Nothing in the entries may be altered; copy them all exactly.

(Information Opens)

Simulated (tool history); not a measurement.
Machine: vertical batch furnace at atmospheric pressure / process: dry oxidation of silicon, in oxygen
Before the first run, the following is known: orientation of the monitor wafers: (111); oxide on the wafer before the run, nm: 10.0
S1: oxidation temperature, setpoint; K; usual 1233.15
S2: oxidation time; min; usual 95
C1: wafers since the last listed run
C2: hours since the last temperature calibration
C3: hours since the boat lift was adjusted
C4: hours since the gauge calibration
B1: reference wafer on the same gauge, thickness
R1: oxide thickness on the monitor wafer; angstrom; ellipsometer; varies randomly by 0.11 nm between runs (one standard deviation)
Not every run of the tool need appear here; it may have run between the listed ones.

(Information Closes)

Task result
Simulated (tool history); not a measurement.
Machine: vertical batch furnace at atmospheric pressure / process: dry oxidation of silicon, in oxygen
Before the first run, the following is known: orientation of the monitor wafers: (111); oxide on the wafer before the run, nm: 10.0
S1: oxidation temperature, setpoint; K; usual 1233.15
S2: oxidation time; min; usual 95
C1: wafers since the last listed run
C2: hours since the last temperature calibration
C3: hours since the boat lift was adjusted
C4: hours since the gauge calibration
B1: reference wafer on the same gauge, thickness
R1: oxide thickness on the monitor wafer; angstrom; ellipsometer; varies randomly by 0.11 nm between runs (one standard deviation)
Not every run of the tool need appear here; it may have run between the listed ones.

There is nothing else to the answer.